* [DATA UNDER STUDY]:
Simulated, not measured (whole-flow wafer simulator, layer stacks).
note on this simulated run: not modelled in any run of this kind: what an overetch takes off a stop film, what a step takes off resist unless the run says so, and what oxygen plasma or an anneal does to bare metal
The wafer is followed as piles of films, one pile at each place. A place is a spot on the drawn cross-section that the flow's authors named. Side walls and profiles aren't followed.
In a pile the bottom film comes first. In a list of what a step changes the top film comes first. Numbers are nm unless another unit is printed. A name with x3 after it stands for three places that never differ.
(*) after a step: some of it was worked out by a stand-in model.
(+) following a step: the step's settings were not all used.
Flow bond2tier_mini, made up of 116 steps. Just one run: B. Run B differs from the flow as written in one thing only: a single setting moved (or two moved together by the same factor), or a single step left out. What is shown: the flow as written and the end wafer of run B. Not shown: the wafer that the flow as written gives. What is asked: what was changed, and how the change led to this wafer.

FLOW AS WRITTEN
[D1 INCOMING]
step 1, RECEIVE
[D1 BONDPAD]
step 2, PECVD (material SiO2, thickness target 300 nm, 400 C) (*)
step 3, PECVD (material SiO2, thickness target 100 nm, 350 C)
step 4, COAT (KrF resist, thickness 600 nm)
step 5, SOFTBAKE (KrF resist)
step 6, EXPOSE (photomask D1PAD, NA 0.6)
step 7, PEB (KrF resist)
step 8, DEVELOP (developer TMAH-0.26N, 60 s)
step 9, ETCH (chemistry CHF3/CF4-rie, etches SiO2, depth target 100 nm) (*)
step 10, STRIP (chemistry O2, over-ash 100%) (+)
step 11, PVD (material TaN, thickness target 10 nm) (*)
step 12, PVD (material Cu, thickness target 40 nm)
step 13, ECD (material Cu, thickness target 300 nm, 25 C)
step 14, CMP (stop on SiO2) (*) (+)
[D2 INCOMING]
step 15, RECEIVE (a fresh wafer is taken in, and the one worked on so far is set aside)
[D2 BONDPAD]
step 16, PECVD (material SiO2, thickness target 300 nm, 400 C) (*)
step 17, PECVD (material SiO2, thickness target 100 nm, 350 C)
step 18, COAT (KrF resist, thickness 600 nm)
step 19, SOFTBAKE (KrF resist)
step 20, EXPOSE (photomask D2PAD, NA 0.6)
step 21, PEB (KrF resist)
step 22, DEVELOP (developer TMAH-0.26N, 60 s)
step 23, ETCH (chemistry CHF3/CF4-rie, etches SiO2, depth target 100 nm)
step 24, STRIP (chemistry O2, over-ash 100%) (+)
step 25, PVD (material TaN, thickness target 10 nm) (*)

* [REQUIREMENT]:
Both the line containing "step 22, DEVELOP (developer TMAH-0.26N, 60 s)" and the line containing "step 24, STRIP" belong in the answer. Print them and every line above that falls between them exactly, and no others.

* [ANSWER SECTION]:
step 22, DEVELOP (developer TMAH-0.26N, 60 s)
step 23, ETCH (chemistry CHF3/CF4-rie, etches SiO2, depth target 100 nm)
step 24, STRIP (chemistry O2, over-ash 100%) (+)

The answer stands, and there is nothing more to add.